Work task: Set down the listing below verbatim, but only from its first line through the line containing "Each square cell".

Data extract:
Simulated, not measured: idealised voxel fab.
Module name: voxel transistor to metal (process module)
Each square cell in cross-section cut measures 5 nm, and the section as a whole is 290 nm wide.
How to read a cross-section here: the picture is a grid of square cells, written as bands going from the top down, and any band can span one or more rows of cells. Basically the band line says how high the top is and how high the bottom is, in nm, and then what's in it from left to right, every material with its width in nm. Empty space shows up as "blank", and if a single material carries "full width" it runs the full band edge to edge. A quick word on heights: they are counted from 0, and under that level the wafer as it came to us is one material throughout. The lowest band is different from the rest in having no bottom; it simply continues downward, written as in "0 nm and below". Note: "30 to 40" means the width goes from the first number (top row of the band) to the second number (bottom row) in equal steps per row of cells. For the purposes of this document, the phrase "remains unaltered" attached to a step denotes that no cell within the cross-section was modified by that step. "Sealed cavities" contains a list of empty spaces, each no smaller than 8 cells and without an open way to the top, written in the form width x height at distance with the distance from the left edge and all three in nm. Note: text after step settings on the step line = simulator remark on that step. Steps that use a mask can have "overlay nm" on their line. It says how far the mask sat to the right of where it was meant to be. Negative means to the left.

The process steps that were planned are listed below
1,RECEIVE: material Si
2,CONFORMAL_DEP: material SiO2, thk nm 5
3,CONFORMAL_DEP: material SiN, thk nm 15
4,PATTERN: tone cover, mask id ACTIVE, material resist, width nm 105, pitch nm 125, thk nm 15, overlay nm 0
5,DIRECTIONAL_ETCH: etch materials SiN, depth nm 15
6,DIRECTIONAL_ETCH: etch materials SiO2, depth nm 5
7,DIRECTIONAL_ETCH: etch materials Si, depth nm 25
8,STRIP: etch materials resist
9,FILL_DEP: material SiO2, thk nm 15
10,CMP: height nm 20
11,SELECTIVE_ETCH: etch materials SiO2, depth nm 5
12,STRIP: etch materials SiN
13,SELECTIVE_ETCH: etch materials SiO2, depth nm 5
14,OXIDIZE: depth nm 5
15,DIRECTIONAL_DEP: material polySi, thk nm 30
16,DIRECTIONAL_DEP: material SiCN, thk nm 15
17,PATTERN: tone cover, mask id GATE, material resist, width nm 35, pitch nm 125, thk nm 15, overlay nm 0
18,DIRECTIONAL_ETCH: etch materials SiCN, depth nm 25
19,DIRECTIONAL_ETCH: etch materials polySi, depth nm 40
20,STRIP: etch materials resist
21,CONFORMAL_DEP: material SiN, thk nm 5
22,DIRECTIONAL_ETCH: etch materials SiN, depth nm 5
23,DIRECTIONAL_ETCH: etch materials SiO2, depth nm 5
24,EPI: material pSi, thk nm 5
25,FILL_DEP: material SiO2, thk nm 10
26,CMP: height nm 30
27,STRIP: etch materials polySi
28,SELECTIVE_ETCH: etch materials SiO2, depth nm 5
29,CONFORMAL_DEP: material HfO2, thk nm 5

Expected answer:
Simulated, not measured: idealised voxel fab.
Module name: voxel transistor to metal (process module)
Each square cell in cross-section cut measures 5 nm, and the section as a whole is 290 nm wide.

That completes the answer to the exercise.